Supplied records
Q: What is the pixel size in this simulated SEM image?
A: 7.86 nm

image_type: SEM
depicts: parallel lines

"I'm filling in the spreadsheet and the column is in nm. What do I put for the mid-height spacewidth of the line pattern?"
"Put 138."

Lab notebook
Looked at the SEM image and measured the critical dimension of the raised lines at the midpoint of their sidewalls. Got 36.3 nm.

Work task
Using only the entries above, output the line with "depicts: parallel lines", the line with "Lab notebook", and all lines between them, exactly as they stand.

Answer box
depicts: parallel lines

"I'm filling in the spreadsheet and the column is in nm. What do I put for the mid-height spacewidth of the line pattern?"
"Put 138."

Lab notebook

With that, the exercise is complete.